The entries should each be set down again precisely.

====== Extracted material

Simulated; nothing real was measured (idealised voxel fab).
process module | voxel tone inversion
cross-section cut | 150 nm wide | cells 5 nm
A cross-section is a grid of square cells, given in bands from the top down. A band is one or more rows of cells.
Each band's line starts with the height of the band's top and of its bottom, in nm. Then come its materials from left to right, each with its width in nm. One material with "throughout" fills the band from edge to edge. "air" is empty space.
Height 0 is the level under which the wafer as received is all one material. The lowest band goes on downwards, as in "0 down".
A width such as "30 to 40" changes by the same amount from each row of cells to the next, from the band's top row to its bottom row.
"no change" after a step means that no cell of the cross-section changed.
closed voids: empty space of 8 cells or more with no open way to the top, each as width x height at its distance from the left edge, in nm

============

> **Answer area**
Simulated; nothing real was measured (idealised voxel fab).
process module | voxel tone inversion
cross-section cut | 150 nm wide | cells 5 nm
A cross-section is a grid of square cells, given in bands from the top down. A band is one or more rows of cells.
Each band's line starts with the height of the band's top and of its bottom, in nm. Then come its materials from left to right, each with its width in nm. One material with "throughout" fills the band from edge to edge. "air" is empty space.
Height 0 is the level under which the wafer as received is all one material. The lowest band goes on downwards, as in "0 down".
A width such as "30 to 40" changes by the same amount from each row of cells to the next, from the band's top row to its bottom row.
"no change" after a step means that no cell of the cross-section changed.
closed voids: empty space of 8 cells or more with no open way to the top, each as width x height at its distance from the left edge, in nm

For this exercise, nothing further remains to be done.